> [Work instruction] Set down word for word each line from the start of the listing through the line that contains "# day 4.983: worn pad replaced by a new one", both included.

===== Given information =====
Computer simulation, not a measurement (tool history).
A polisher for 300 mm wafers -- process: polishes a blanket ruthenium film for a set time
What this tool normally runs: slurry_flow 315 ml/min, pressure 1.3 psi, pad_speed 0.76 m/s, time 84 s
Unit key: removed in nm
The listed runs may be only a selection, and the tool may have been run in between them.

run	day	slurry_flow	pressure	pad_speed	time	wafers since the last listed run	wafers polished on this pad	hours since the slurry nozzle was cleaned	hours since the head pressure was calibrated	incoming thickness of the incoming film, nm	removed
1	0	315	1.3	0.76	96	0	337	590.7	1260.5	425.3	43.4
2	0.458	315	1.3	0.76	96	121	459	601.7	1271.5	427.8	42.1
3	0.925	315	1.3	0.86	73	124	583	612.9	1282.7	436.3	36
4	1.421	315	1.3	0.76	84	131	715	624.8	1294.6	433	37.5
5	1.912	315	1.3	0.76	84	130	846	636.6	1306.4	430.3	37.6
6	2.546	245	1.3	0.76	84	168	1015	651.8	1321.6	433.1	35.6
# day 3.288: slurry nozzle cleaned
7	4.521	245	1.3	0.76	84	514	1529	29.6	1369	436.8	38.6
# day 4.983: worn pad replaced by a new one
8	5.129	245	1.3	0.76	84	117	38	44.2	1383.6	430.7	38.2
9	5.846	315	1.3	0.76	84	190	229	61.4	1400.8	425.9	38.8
=====

> [Problem solution]
Computer simulation, not a measurement (tool history).
A polisher for 300 mm wafers -- process: polishes a blanket ruthenium film for a set time
What this tool normally runs: slurry_flow 315 ml/min, pressure 1.3 psi, pad_speed 0.76 m/s, time 84 s
Unit key: removed in nm
The listed runs may be only a selection, and the tool may have been run in between them.

run	day	slurry_flow	pressure	pad_speed	time	wafers since the last listed run	wafers polished on this pad	hours since the slurry nozzle was cleaned	hours since the head pressure was calibrated	incoming thickness of the incoming film, nm	removed
1	0	315	1.3	0.76	96	0	337	590.7	1260.5	425.3	43.4
2	0.458	315	1.3	0.76	96	121	459	601.7	1271.5	427.8	42.1
3	0.925	315	1.3	0.86	73	124	583	612.9	1282.7	436.3	36
4	1.421	315	1.3	0.76	84	131	715	624.8	1294.6	433	37.5
5	1.912	315	1.3	0.76	84	130	846	636.6	1306.4	430.3	37.6
6	2.546	245	1.3	0.76	84	168	1015	651.8	1321.6	433.1	35.6
# day 3.288: slurry nozzle cleaned
7	4.521	245	1.3	0.76	84	514	1529	29.6	1369	436.8	38.6
# day 4.983: worn pad replaced by a new one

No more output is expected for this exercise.